═════ Data section ═════
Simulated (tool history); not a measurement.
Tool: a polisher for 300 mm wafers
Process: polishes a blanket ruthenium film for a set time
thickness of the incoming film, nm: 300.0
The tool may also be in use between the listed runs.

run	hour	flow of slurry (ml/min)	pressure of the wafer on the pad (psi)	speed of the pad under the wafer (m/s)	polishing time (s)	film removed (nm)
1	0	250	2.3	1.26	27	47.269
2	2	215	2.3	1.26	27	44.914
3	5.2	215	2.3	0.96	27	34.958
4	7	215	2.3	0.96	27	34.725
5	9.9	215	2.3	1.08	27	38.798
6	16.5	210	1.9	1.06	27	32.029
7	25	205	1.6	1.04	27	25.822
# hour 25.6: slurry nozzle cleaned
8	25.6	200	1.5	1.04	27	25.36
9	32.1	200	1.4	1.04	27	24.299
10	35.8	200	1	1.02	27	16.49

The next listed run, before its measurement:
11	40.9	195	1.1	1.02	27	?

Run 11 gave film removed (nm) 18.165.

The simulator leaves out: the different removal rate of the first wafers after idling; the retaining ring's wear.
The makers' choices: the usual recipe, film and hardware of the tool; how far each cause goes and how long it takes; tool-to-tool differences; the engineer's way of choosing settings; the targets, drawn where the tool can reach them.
═════

* Work item: The answer is the lines above between the line holding "thickness of the incoming film, nm: 300.0" and the line holding "The simulator leaves", inclusive, each written out exactly, and no others.

* Solution:
thickness of the incoming film, nm: 300.0
The tool may also be in use between the listed runs.

run	hour	flow of slurry (ml/min)	pressure of the wafer on the pad (psi)	speed of the pad under the wafer (m/s)	polishing time (s)	film removed (nm)
1	0	250	2.3	1.26	27	47.269
2	2	215	2.3	1.26	27	44.914
3	5.2	215	2.3	0.96	27	34.958
4	7	215	2.3	0.96	27	34.725
5	9.9	215	2.3	1.08	27	38.798
6	16.5	210	1.9	1.06	27	32.029
7	25	205	1.6	1.04	27	25.822
# hour 25.6: slurry nozzle cleaned
8	25.6	200	1.5	1.04	27	25.36
9	32.1	200	1.4	1.04	27	24.299
10	35.8	200	1	1.02	27	16.49

The next listed run, before its measurement:
11	40.9	195	1.1	1.02	27	?

Run 11 gave film removed (nm) 18.165.

The simulator leaves out: the different removal rate of the first wafers after idling; the retaining ring's wear.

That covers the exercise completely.